### Assignment
Reproduce every record exactly as given.

- Opening Delimiter -

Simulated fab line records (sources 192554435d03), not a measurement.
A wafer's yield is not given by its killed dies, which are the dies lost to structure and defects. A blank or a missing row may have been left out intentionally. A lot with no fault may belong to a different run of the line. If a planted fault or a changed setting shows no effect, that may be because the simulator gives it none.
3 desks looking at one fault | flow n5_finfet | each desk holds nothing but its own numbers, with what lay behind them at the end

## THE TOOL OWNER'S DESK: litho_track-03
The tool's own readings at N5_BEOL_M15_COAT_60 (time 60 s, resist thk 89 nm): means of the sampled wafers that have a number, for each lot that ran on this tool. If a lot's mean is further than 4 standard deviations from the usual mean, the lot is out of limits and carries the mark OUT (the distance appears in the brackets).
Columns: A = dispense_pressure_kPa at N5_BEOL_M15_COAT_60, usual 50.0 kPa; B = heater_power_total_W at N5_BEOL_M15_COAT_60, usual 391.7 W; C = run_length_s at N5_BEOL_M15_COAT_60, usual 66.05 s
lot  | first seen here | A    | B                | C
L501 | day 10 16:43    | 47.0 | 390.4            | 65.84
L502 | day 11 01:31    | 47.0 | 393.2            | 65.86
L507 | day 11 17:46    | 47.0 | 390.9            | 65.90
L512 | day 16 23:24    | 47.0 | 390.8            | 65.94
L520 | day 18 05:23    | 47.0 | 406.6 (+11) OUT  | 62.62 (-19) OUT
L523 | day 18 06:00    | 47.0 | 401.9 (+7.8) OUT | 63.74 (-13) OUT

- Closing Delimiter -

### Your solution
Simulated fab line records (sources 192554435d03), not a measurement.
A wafer's yield is not given by its killed dies, which are the dies lost to structure and defects. A blank or a missing row may have been left out intentionally. A lot with no fault may belong to a different run of the line. If a planted fault or a changed setting shows no effect, that may be because the simulator gives it none.
3 desks looking at one fault | flow n5_finfet | each desk holds nothing but its own numbers, with what lay behind them at the end

## THE TOOL OWNER'S DESK: litho_track-03
The tool's own readings at N5_BEOL_M15_COAT_60 (time 60 s, resist thk 89 nm): means of the sampled wafers that have a number, for each lot that ran on this tool. If a lot's mean is further than 4 standard deviations from the usual mean, the lot is out of limits and carries the mark OUT (the distance appears in the brackets).
Columns: A = dispense_pressure_kPa at N5_BEOL_M15_COAT_60, usual 50.0 kPa; B = heater_power_total_W at N5_BEOL_M15_COAT_60, usual 391.7 W; C = run_length_s at N5_BEOL_M15_COAT_60, usual 66.05 s
lot  | first seen here | A    | B                | C
L501 | day 10 16:43    | 47.0 | 390.4            | 65.84
L502 | day 11 01:31    | 47.0 | 393.2            | 65.86
L507 | day 11 17:46    | 47.0 | 390.9            | 65.90
L512 | day 16 23:24    | 47.0 | 390.8            | 65.94
L520 | day 18 05:23    | 47.0 | 406.6 (+11) OUT  | 62.62 (-19) OUT
L523 | day 18 06:00    | 47.0 | 401.9 (+7.8) OUT | 63.74 (-13) OUT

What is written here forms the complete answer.